Provided data
################
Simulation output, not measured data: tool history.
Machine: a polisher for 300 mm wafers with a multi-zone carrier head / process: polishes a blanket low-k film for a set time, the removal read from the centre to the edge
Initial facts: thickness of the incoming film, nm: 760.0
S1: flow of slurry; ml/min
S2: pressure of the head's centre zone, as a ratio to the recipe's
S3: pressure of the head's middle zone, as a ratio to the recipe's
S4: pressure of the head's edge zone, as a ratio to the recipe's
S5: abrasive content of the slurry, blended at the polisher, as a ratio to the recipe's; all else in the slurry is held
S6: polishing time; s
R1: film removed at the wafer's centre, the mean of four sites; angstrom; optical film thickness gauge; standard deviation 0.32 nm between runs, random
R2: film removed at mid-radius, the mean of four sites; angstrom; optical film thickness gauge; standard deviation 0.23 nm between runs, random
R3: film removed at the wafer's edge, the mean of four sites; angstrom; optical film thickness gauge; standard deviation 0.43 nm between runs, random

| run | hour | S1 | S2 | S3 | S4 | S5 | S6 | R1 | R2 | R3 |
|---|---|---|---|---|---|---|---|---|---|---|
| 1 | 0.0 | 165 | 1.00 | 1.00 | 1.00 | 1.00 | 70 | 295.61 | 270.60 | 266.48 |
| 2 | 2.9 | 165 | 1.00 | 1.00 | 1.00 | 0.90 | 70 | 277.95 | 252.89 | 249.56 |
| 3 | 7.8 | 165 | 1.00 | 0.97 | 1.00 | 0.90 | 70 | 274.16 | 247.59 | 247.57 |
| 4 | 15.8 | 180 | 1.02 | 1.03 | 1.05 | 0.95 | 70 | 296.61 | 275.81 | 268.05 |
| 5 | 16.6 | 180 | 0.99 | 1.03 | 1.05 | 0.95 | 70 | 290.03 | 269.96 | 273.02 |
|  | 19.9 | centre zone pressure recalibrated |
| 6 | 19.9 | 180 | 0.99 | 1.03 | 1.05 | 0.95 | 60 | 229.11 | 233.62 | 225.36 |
################

Where the line with "S1: flow of slurry; ml/min" ends, your copy should end too; please return exactly the lines from the first line of the data through it.

Task answer
Simulation output, not measured data: tool history.
Machine: a polisher for 300 mm wafers with a multi-zone carrier head / process: polishes a blanket low-k film for a set time, the removal read from the centre to the edge
Initial facts: thickness of the incoming film, nm: 760.0
S1: flow of slurry; ml/min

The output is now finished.